++++ DATASET RECORDS ++++
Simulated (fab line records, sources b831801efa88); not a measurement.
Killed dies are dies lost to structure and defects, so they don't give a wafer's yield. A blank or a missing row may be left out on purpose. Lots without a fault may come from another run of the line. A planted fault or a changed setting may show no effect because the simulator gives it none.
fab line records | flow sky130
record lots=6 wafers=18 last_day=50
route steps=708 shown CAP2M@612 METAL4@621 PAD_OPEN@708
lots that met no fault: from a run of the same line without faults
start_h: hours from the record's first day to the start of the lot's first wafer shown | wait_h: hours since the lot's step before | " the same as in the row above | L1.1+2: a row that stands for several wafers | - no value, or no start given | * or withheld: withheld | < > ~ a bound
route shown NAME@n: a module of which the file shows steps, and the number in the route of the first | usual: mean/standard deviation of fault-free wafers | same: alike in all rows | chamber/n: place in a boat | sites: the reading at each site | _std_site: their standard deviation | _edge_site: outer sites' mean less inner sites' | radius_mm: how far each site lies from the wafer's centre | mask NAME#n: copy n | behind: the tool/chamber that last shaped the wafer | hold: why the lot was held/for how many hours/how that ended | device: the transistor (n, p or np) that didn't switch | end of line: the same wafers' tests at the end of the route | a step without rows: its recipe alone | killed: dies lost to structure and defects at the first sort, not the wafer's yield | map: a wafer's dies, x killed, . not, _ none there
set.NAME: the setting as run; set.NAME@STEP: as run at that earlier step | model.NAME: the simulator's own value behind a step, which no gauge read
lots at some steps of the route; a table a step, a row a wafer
++++

Among the records above, extract exactly the lines from the line with "record lots=6 wafers=18 last_day=50" to the line with "start_h: hours from", both lines included, and leave out the rest.

record lots=6 wafers=18 last_day=50
route steps=708 shown CAP2M@612 METAL4@621 PAD_OPEN@708
lots that met no fault: from a run of the same line without faults
start_h: hours from the record's first day to the start of the lot's first wafer shown | wait_h: hours since the lot's step before | " the same as in the row above | L1.1+2: a row that stands for several wafers | - no value, or no start given | * or withheld: withheld | < > ~ a bound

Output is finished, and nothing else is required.